— Task item —
Using the data below, output the first line and every line after it up to and including the line containing "## AT THE METROLOGY DESK", exactly as written and with nothing added.

— Extracted entries —
◇ ◇ ◇
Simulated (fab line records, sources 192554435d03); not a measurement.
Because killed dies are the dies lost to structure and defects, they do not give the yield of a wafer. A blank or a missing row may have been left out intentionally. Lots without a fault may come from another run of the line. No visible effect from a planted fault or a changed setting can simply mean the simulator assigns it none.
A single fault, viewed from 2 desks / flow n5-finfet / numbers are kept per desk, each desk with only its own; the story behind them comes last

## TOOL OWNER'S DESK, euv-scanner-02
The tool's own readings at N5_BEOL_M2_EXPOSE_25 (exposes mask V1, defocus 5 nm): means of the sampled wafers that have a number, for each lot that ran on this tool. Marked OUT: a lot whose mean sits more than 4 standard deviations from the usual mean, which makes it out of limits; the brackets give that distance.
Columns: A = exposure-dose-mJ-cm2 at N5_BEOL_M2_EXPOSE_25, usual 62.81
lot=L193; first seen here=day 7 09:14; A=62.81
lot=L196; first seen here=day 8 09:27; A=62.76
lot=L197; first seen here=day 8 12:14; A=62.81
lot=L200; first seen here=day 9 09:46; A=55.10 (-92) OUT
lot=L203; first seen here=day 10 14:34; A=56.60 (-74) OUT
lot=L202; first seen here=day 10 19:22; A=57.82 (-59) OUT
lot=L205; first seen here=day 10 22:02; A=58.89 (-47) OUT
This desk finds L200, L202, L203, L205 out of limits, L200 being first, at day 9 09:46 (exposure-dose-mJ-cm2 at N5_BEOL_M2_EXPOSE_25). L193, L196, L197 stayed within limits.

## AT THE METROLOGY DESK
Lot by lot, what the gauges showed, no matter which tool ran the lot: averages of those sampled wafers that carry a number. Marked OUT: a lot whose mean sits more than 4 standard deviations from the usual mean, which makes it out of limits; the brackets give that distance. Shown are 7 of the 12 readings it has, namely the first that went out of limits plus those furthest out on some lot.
◇ ◇ ◇

— Task solution —
Simulated (fab line records, sources 192554435d03); not a measurement.
Because killed dies are the dies lost to structure and defects, they do not give the yield of a wafer. A blank or a missing row may have been left out intentionally. Lots without a fault may come from another run of the line. No visible effect from a planted fault or a changed setting can simply mean the simulator assigns it none.
A single fault, viewed from 2 desks / flow n5-finfet / numbers are kept per desk, each desk with only its own; the story behind them comes last

## TOOL OWNER'S DESK, euv-scanner-02
The tool's own readings at N5_BEOL_M2_EXPOSE_25 (exposes mask V1, defocus 5 nm): means of the sampled wafers that have a number, for each lot that ran on this tool. Marked OUT: a lot whose mean sits more than 4 standard deviations from the usual mean, which makes it out of limits; the brackets give that distance.
Columns: A = exposure-dose-mJ-cm2 at N5_BEOL_M2_EXPOSE_25, usual 62.81
lot=L193; first seen here=day 7 09:14; A=62.81
lot=L196; first seen here=day 8 09:27; A=62.76
lot=L197; first seen here=day 8 12:14; A=62.81
lot=L200; first seen here=day 9 09:46; A=55.10 (-92) OUT
lot=L203; first seen here=day 10 14:34; A=56.60 (-74) OUT
lot=L202; first seen here=day 10 19:22; A=57.82 (-59) OUT
lot=L205; first seen here=day 10 22:02; A=58.89 (-47) OUT
This desk finds L200, L202, L203, L205 out of limits, L200 being first, at day 9 09:46 (exposure-dose-mJ-cm2 at N5_BEOL_M2_EXPOSE_25). L193, L196, L197 stayed within limits.

## AT THE METROLOGY DESK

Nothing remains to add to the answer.